Look in the material below for the line with "step 11: FILL_DEP" and the line with "step 17: DIRECTIONAL_ETCH", then set down exactly those two lines and all lines between, nothing more.

################
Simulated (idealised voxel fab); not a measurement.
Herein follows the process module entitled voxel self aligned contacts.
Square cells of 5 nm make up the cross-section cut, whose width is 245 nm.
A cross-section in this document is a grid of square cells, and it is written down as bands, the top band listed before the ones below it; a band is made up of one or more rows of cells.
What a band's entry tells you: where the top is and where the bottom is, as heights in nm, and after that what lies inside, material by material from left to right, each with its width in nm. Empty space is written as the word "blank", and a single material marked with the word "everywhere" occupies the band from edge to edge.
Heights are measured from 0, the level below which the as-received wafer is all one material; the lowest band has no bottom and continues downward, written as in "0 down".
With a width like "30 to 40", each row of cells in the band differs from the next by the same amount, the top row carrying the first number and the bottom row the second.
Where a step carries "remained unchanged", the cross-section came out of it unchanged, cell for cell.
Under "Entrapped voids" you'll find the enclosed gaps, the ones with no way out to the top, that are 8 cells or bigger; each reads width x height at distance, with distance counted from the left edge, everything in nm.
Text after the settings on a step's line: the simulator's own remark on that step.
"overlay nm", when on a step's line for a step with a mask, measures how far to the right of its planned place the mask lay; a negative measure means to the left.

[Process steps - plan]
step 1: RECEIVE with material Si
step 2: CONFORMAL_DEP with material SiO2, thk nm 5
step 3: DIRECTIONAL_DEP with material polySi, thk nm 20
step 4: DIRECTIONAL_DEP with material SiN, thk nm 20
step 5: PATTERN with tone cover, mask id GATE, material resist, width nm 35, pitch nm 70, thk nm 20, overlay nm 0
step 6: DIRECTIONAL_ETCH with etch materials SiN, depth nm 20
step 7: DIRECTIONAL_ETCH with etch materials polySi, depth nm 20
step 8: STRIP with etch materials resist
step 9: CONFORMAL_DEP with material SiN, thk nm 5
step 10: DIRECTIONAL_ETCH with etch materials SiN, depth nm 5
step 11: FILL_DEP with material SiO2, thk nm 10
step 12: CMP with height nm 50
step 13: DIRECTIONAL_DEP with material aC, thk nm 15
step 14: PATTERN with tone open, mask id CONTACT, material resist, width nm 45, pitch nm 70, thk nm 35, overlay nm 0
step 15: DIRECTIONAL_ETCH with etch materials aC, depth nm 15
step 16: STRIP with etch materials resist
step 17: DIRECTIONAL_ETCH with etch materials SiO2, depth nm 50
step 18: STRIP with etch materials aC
################

Written solution>
step 11: FILL_DEP with material SiO2, thk nm 10
step 12: CMP with height nm 50
step 13: DIRECTIONAL_DEP with material aC, thk nm 15
step 14: PATTERN with tone open, mask id CONTACT, material resist, width nm 45, pitch nm 70, thk nm 35, overlay nm 0
step 15: DIRECTIONAL_ETCH with etch materials aC, depth nm 15
step 16: STRIP with etch materials resist
step 17: DIRECTIONAL_ETCH with etch materials SiO2, depth nm 50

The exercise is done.